━━━ Entries shown
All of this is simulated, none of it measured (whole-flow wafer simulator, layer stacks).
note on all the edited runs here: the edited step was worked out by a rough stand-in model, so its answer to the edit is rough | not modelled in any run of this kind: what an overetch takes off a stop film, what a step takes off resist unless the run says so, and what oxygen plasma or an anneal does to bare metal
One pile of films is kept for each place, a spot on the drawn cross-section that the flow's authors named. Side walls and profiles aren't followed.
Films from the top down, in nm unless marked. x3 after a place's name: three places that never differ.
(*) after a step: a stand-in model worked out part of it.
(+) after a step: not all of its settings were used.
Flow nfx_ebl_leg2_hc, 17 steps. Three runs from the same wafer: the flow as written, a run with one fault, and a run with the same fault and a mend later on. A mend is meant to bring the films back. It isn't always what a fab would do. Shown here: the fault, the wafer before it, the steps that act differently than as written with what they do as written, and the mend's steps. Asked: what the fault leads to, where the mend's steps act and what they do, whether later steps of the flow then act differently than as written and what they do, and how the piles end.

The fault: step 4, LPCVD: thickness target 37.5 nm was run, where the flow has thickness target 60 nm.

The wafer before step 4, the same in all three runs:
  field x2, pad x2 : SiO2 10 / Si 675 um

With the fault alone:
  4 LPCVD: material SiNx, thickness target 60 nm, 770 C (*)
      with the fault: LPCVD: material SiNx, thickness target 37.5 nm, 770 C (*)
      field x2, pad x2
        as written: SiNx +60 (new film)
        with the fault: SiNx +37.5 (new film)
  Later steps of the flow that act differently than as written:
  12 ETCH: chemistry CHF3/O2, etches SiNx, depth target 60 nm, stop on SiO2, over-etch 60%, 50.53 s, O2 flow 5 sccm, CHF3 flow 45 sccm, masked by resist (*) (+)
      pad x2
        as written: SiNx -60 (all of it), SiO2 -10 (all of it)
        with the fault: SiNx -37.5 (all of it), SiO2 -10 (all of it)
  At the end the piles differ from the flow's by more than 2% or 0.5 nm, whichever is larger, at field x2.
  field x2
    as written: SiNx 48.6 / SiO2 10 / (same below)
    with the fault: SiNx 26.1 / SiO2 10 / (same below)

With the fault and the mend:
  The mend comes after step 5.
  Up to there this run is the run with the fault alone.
━━━━━━

Only an exact copy of the lines from the beginning of the listing through the line with "with the fault: SiNx -37.5", both included, belongs in the answer.

All of this is simulated, none of it measured (whole-flow wafer simulator, layer stacks).
note on all the edited runs here: the edited step was worked out by a rough stand-in model, so its answer to the edit is rough | not modelled in any run of this kind: what an overetch takes off a stop film, what a step takes off resist unless the run says so, and what oxygen plasma or an anneal does to bare metal
One pile of films is kept for each place, a spot on the drawn cross-section that the flow's authors named. Side walls and profiles aren't followed.
Films from the top down, in nm unless marked. x3 after a place's name: three places that never differ.
(*) after a step: a stand-in model worked out part of it.
(+) after a step: not all of its settings were used.
Flow nfx_ebl_leg2_hc, 17 steps. Three runs from the same wafer: the flow as written, a run with one fault, and a run with the same fault and a mend later on. A mend is meant to bring the films back. It isn't always what a fab would do. Shown here: the fault, the wafer before it, the steps that act differently than as written with what they do as written, and the mend's steps. Asked: what the fault leads to, where the mend's steps act and what they do, whether later steps of the flow then act differently than as written and what they do, and how the piles end.

The fault: step 4, LPCVD: thickness target 37.5 nm was run, where the flow has thickness target 60 nm.

The wafer before step 4, the same in all three runs:
  field x2, pad x2 : SiO2 10 / Si 675 um

With the fault alone:
  4 LPCVD: material SiNx, thickness target 60 nm, 770 C (*)
      with the fault: LPCVD: material SiNx, thickness target 37.5 nm, 770 C (*)
      field x2, pad x2
        as written: SiNx +60 (new film)
        with the fault: SiNx +37.5 (new film)
  Later steps of the flow that act differently than as written:
  12 ETCH: chemistry CHF3/O2, etches SiNx, depth target 60 nm, stop on SiO2, over-etch 60%, 50.53 s, O2 flow 5 sccm, CHF3 flow 45 sccm, masked by resist (*) (+)
      pad x2
        as written: SiNx -60 (all of it), SiO2 -10 (all of it)
        with the fault: SiNx -37.5 (all of it), SiO2 -10 (all of it)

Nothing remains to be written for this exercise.